▸ **REQUIREMENT**:
Below are the records; restate word for word the lines from the first through the one containing "S2: parts of", and only those.

SUPPLIED RECORDS: Begin
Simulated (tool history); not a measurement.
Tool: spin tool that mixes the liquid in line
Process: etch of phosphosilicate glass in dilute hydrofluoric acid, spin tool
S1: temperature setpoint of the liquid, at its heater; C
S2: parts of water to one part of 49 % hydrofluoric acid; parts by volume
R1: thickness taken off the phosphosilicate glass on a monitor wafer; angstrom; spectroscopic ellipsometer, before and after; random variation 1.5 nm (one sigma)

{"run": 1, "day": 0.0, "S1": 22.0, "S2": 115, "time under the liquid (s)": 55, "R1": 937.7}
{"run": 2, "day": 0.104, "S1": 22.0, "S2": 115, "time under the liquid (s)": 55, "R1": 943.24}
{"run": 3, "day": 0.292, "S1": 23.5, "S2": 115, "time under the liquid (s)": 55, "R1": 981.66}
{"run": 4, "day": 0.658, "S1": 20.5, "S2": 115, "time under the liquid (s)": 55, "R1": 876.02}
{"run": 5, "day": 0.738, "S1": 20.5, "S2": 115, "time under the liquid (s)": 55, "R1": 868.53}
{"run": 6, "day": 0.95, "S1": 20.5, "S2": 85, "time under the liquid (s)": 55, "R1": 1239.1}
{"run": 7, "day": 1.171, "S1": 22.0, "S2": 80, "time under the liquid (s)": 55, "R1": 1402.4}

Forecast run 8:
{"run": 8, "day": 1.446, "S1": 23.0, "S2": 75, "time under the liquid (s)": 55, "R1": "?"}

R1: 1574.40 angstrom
SUPPLIED RECORDS: End

▸ **TASK RESPONSE**:
Simulated (tool history); not a measurement.
Tool: spin tool that mixes the liquid in line
Process: etch of phosphosilicate glass in dilute hydrofluoric acid, spin tool
S1: temperature setpoint of the liquid, at its heater; C
S2: parts of water to one part of 49 % hydrofluoric acid; parts by volume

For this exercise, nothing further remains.